## [EXTRACTED ENTRIES]
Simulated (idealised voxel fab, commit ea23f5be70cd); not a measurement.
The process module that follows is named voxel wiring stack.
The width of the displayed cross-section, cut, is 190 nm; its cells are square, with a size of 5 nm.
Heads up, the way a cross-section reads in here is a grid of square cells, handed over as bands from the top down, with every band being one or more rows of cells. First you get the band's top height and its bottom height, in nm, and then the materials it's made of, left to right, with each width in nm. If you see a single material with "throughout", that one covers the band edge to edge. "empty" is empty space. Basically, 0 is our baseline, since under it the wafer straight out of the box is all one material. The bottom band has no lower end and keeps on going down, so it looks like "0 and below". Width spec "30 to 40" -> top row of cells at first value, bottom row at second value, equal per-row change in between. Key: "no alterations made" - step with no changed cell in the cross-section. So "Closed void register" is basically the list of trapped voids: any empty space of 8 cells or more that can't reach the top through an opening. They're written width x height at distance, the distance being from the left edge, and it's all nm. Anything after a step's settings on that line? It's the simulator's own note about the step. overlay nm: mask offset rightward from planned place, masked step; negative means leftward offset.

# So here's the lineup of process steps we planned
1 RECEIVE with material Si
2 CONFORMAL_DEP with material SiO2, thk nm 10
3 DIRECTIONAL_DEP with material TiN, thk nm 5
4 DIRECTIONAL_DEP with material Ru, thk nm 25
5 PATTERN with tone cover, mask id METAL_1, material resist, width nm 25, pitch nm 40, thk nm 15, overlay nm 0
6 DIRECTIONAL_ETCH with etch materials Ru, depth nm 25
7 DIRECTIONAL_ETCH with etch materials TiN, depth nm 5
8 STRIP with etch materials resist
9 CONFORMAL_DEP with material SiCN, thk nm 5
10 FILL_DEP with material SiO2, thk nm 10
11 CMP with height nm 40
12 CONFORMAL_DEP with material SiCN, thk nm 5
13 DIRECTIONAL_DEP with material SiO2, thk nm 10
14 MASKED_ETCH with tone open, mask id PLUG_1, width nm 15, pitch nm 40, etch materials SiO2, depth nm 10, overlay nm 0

## [REQUIRED ACTION]
All that is wanted is an exact copy of the lines above from the one with "3 DIRECTIONAL_DEP with material TiN, thk nm 5" through the one with "6 DIRECTIONAL_ETCH with", with both ends included.

## [EXERCISE ANSWER]
3 DIRECTIONAL_DEP with material TiN, thk nm 5
4 DIRECTIONAL_DEP with material Ru, thk nm 25
5 PATTERN with tone cover, mask id METAL_1, material resist, width nm 25, pitch nm 40, thk nm 15, overlay nm 0
6 DIRECTIONAL_ETCH with etch materials Ru, depth nm 25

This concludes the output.